-- LISTED RECORDS follows --
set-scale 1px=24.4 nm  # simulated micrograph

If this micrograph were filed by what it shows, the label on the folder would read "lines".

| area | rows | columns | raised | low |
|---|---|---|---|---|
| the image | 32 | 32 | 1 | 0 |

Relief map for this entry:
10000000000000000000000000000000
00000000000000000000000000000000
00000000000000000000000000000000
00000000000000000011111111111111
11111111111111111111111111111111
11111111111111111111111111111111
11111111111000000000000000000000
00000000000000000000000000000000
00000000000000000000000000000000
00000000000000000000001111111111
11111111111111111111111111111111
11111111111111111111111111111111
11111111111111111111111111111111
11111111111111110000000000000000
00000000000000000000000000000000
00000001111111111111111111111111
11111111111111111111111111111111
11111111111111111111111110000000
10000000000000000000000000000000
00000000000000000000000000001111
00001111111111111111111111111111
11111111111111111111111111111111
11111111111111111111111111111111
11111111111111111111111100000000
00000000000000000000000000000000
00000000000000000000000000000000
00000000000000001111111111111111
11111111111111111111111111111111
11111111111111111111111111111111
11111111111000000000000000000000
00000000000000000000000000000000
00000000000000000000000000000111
-- LISTED RECORDS concluded --

▶ _ASSIGNED TASK_
From the opening line of the data above, please print each line as written up to and including the line that contains "00000000000000000011111111111111", and nothing more.

▶ _SOLUTION_
set-scale 1px=24.4 nm  # simulated micrograph

If this micrograph were filed by what it shows, the label on the folder would read "lines".

| area | rows | columns | raised | low |
|---|---|---|---|---|
| the image | 32 | 32 | 1 | 0 |

Relief map for this entry:
10000000000000000000000000000000
00000000000000000000000000000000
00000000000000000000000000000000
00000000000000000011111111111111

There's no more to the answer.